# [DATASET CONTENT]
--------
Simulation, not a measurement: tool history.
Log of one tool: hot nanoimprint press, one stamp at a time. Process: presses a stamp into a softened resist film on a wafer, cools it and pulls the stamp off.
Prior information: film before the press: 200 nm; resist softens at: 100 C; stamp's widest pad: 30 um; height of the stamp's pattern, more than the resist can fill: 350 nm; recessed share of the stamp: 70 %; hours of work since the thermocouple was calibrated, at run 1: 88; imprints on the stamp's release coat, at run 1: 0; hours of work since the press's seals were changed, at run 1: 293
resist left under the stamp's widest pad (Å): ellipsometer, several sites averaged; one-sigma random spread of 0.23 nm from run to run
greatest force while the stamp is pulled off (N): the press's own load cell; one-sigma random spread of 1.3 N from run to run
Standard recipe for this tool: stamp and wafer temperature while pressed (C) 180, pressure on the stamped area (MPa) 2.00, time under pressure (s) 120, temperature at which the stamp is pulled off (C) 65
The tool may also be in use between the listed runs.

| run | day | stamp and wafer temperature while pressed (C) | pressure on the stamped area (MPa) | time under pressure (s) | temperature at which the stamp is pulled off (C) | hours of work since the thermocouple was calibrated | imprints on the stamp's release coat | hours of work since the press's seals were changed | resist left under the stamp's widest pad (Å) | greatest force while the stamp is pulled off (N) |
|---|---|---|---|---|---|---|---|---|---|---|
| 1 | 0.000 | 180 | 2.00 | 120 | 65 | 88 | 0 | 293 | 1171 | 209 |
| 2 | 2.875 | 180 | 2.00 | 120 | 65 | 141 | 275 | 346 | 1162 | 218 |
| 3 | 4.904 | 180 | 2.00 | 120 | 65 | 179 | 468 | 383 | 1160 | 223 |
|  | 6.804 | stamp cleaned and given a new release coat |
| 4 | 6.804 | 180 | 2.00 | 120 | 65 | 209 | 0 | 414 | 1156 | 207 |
--------

Lines from the start of the material above through the line containing "Log of one tool: hot" are to be duplicated exactly, and only those.

# [WRITTEN REPLY]
Simulation, not a measurement: tool history.
Log of one tool: hot nanoimprint press, one stamp at a time. Process: presses a stamp into a softened resist film on a wafer, cools it and pulls the stamp off.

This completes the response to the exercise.